_RECORDED INFORMATION_
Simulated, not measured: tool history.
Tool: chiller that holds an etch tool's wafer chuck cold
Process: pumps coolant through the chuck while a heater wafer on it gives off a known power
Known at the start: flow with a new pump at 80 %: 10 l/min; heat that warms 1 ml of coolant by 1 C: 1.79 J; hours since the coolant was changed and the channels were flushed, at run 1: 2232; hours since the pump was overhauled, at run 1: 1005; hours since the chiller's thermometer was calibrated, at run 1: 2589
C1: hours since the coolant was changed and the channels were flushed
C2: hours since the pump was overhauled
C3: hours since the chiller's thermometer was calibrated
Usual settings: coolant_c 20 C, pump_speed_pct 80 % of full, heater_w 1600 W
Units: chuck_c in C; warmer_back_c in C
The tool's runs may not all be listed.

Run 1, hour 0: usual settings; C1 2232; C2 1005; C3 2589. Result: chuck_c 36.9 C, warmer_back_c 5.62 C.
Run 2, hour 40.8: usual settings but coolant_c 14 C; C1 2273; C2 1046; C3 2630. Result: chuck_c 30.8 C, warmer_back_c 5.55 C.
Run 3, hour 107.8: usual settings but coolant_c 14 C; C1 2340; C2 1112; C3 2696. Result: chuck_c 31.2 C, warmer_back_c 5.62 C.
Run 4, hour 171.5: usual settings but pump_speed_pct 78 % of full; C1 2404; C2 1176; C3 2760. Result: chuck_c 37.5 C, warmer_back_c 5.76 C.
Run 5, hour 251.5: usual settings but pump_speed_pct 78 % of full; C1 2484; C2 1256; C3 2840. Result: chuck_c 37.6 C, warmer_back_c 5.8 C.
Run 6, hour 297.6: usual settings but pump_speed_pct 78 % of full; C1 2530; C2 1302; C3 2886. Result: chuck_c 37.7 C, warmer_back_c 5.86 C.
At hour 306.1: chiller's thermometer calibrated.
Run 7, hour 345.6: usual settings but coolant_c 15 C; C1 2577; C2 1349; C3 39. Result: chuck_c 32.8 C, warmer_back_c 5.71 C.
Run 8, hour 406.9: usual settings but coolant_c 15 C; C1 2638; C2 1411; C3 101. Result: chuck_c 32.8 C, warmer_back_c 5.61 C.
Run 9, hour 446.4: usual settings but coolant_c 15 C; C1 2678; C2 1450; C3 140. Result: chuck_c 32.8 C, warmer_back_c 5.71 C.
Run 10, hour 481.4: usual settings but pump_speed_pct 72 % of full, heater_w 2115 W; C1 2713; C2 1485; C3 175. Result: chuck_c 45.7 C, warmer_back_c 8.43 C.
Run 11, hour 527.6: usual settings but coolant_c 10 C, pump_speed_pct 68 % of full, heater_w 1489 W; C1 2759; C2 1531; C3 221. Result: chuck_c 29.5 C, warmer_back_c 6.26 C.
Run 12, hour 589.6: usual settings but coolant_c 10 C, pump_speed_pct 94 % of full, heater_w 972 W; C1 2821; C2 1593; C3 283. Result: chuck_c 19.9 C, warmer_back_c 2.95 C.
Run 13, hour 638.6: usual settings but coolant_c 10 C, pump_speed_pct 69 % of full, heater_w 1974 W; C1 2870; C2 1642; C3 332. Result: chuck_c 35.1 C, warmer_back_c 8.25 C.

_WORK TASK_
When the line containing "Run 10, hour" is reached, include it and stop. Until then, output each line of the entries exactly as given, starting from the first.

_WRITTEN REPLY_
Simulated, not measured: tool history.
Tool: chiller that holds an etch tool's wafer chuck cold
Process: pumps coolant through the chuck while a heater wafer on it gives off a known power
Known at the start: flow with a new pump at 80 %: 10 l/min; heat that warms 1 ml of coolant by 1 C: 1.79 J; hours since the coolant was changed and the channels were flushed, at run 1: 2232; hours since the pump was overhauled, at run 1: 1005; hours since the chiller's thermometer was calibrated, at run 1: 2589
C1: hours since the coolant was changed and the channels were flushed
C2: hours since the pump was overhauled
C3: hours since the chiller's thermometer was calibrated
Usual settings: coolant_c 20 C, pump_speed_pct 80 % of full, heater_w 1600 W
Units: chuck_c in C; warmer_back_c in C
The tool's runs may not all be listed.

Run 1, hour 0: usual settings; C1 2232; C2 1005; C3 2589. Result: chuck_c 36.9 C, warmer_back_c 5.62 C.
Run 2, hour 40.8: usual settings but coolant_c 14 C; C1 2273; C2 1046; C3 2630. Result: chuck_c 30.8 C, warmer_back_c 5.55 C.
Run 3, hour 107.8: usual settings but coolant_c 14 C; C1 2340; C2 1112; C3 2696. Result: chuck_c 31.2 C, warmer_back_c 5.62 C.
Run 4, hour 171.5: usual settings but pump_speed_pct 78 % of full; C1 2404; C2 1176; C3 2760. Result: chuck_c 37.5 C, warmer_back_c 5.76 C.
Run 5, hour 251.5: usual settings but pump_speed_pct 78 % of full; C1 2484; C2 1256; C3 2840. Result: chuck_c 37.6 C, warmer_back_c 5.8 C.
Run 6, hour 297.6: usual settings but pump_speed_pct 78 % of full; C1 2530; C2 1302; C3 2886. Result: chuck_c 37.7 C, warmer_back_c 5.86 C.
At hour 306.1: chiller's thermometer calibrated.
Run 7, hour 345.6: usual settings but coolant_c 15 C; C1 2577; C2 1349; C3 39. Result: chuck_c 32.8 C, warmer_back_c 5.71 C.
Run 8, hour 406.9: usual settings but coolant_c 15 C; C1 2638; C2 1411; C3 101. Result: chuck_c 32.8 C, warmer_back_c 5.61 C.
Run 9, hour 446.4: usual settings but coolant_c 15 C; C1 2678; C2 1450; C3 140. Result: chuck_c 32.8 C, warmer_back_c 5.71 C.
Run 10, hour 481.4: usual settings but pump_speed_pct 72 % of full, heater_w 2115 W; C1 2713; C2 1485; C3 175. Result: chuck_c 45.7 C, warmer_back_c 8.43 C.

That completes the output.